Supplied entries —
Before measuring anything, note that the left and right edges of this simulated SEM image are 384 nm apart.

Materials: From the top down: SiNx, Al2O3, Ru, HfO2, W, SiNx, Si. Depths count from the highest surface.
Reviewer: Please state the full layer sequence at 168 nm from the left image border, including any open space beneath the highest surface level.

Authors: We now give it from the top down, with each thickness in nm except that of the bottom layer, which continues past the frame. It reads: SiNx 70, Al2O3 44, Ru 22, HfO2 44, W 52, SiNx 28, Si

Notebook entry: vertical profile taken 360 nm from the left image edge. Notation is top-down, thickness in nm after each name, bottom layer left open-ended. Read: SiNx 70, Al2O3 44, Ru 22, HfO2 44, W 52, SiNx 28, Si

Work request — Above this task is a listing. Restate, word for word and with nothing added, the lines from the one with "Materials: From the" through the one with "Reviewer: Please state".

Task response —
Materials: From the top down: SiNx, Al2O3, Ru, HfO2, W, SiNx, Si. Depths count from the highest surface.
Reviewer: Please state the full layer sequence at 168 nm from the left image border, including any open space beneath the highest surface level.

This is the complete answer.